BEGIN Data extracts
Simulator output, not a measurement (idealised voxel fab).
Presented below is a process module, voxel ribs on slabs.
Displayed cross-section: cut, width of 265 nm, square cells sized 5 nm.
END Data extracts

#### [Requirement]
Copy each line of the data above exactly as it appears.

#### [Answer box]
Simulator output, not a measurement (idealised voxel fab).
Presented below is a process module, voxel ribs on slabs.
Displayed cross-section: cut, width of 265 nm, square cells sized 5 nm.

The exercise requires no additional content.